◆ WORK ITEM ◆
From top to bottom, reproduce the listing without a single change.

◆ DATA EXTRACTS ◆
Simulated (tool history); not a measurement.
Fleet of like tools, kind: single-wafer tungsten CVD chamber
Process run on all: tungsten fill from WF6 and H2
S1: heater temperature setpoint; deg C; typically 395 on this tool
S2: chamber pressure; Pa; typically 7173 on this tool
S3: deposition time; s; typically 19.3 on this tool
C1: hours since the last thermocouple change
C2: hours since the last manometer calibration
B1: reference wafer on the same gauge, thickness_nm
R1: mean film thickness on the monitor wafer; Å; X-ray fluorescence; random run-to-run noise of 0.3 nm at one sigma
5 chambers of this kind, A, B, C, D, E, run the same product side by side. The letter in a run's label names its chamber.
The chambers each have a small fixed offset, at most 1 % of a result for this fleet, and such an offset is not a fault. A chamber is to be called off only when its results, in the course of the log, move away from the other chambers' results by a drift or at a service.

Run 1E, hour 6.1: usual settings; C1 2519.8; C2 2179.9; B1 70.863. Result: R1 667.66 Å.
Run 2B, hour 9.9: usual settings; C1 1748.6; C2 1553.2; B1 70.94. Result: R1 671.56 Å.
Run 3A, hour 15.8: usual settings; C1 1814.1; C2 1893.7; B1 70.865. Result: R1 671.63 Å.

◆ ANSWER AREA ◆
Simulated (tool history); not a measurement.
Fleet of like tools, kind: single-wafer tungsten CVD chamber
Process run on all: tungsten fill from WF6 and H2
S1: heater temperature setpoint; deg C; typically 395 on this tool
S2: chamber pressure; Pa; typically 7173 on this tool
S3: deposition time; s; typically 19.3 on this tool
C1: hours since the last thermocouple change
C2: hours since the last manometer calibration
B1: reference wafer on the same gauge, thickness_nm
R1: mean film thickness on the monitor wafer; Å; X-ray fluorescence; random run-to-run noise of 0.3 nm at one sigma
5 chambers of this kind, A, B, C, D, E, run the same product side by side. The letter in a run's label names its chamber.
The chambers each have a small fixed offset, at most 1 % of a result for this fleet, and such an offset is not a fault. A chamber is to be called off only when its results, in the course of the log, move away from the other chambers' results by a drift or at a service.

Run 1E, hour 6.1: usual settings; C1 2519.8; C2 2179.9; B1 70.863. Result: R1 667.66 Å.
Run 2B, hour 9.9: usual settings; C1 1748.6; C2 1553.2; B1 70.94. Result: R1 671.56 Å.
Run 3A, hour 15.8: usual settings; C1 1814.1; C2 1893.7; B1 70.865. Result: R1 671.63 Å.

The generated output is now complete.